*** DATA EXTRACTS Section Begins ***

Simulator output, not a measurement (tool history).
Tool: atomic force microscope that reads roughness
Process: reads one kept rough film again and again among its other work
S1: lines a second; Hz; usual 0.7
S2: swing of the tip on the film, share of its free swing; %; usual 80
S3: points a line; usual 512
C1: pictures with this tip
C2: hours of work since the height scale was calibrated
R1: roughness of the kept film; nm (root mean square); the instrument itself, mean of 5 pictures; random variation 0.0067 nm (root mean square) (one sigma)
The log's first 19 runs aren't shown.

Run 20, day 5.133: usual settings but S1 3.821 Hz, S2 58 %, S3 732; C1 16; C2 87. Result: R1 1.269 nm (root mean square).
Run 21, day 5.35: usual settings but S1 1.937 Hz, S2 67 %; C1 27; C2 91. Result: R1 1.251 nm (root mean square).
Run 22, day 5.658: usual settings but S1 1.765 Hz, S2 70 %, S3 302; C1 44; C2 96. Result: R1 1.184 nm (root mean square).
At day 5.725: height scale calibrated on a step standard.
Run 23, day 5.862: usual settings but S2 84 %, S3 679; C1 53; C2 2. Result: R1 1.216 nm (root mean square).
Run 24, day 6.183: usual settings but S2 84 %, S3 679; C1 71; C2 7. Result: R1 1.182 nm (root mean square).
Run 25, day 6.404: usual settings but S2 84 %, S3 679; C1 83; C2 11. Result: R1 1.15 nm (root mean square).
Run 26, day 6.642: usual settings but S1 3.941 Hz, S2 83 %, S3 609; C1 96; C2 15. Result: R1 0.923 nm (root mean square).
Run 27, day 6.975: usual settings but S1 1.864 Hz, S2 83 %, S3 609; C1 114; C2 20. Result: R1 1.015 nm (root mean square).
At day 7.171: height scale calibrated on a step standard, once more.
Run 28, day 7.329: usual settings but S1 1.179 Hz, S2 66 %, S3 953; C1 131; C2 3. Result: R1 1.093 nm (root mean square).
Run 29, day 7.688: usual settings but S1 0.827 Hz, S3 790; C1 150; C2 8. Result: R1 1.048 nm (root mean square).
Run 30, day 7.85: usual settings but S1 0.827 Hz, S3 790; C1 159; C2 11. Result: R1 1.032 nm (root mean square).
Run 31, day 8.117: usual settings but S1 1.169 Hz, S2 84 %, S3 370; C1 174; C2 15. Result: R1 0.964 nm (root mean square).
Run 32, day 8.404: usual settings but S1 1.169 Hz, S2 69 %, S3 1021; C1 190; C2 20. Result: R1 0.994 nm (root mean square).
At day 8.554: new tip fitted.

*** DATA EXTRACTS Section Ends ***

TASK ITEM: Where the line with "C1: pictures with this tip" ends, your copy should end too; please return exactly the lines from the first line of the data through it.

ANSWER AREA:
Simulator output, not a measurement (tool history).
Tool: atomic force microscope that reads roughness
Process: reads one kept rough film again and again among its other work
S1: lines a second; Hz; usual 0.7
S2: swing of the tip on the film, share of its free swing; %; usual 80
S3: points a line; usual 512
C1: pictures with this tip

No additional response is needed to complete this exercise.